# Work task
Output the complete listing exactly.

++++ Records shown ++++

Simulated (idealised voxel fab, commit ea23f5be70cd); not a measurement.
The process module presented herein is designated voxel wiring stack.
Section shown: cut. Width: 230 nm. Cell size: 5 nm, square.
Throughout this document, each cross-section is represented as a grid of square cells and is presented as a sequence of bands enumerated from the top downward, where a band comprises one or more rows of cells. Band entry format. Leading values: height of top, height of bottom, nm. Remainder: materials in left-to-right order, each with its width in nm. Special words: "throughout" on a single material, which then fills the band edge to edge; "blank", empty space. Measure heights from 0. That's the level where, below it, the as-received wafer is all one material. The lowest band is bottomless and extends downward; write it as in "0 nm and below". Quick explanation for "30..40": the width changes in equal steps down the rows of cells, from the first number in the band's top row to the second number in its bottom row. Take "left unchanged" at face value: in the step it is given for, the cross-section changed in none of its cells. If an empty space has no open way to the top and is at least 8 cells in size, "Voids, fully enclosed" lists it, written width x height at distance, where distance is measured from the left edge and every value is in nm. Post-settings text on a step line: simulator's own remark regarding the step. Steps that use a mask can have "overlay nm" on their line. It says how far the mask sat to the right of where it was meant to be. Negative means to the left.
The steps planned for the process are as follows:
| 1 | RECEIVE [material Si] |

++++

# Task result
Simulated (idealised voxel fab, commit ea23f5be70cd); not a measurement.
The process module presented herein is designated voxel wiring stack.
Section shown: cut. Width: 230 nm. Cell size: 5 nm, square.
Throughout this document, each cross-section is represented as a grid of square cells and is presented as a sequence of bands enumerated from the top downward, where a band comprises one or more rows of cells. Band entry format. Leading values: height of top, height of bottom, nm. Remainder: materials in left-to-right order, each with its width in nm. Special words: "throughout" on a single material, which then fills the band edge to edge; "blank", empty space. Measure heights from 0. That's the level where, below it, the as-received wafer is all one material. The lowest band is bottomless and extends downward; write it as in "0 nm and below". Quick explanation for "30..40": the width changes in equal steps down the rows of cells, from the first number in the band's top row to the second number in its bottom row. Take "left unchanged" at face value: in the step it is given for, the cross-section changed in none of its cells. If an empty space has no open way to the top and is at least 8 cells in size, "Voids, fully enclosed" lists it, written width x height at distance, where distance is measured from the left edge and every value is in nm. Post-settings text on a step line: simulator's own remark regarding the step. Steps that use a mask can have "overlay nm" on their line. It says how far the mask sat to the right of where it was meant to be. Negative means to the left.
The steps planned for the process are as follows:
| 1 | RECEIVE [material Si] |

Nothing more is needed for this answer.